The records sit below this line. Repeat all of them exactly.

- Opening Delimiter -

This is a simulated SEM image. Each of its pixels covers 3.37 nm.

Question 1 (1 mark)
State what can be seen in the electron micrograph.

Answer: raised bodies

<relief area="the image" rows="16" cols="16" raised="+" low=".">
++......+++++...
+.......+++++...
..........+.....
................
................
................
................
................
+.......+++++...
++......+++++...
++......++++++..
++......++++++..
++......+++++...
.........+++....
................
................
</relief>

- Closing Delimiter -

### [TASK OUTPUT]
This is a simulated SEM image. Each of its pixels covers 3.37 nm.

Question 1 (1 mark)
State what can be seen in the electron micrograph.

Answer: raised bodies

<relief area="the image" rows="16" cols="16" raised="+" low=".">
++......+++++...
+.......+++++...
..........+.....
................
................
................
................
................
+.......+++++...
++......+++++...
++......++++++..
++......++++++..
++......+++++...
.........+++....
................
................
</relief>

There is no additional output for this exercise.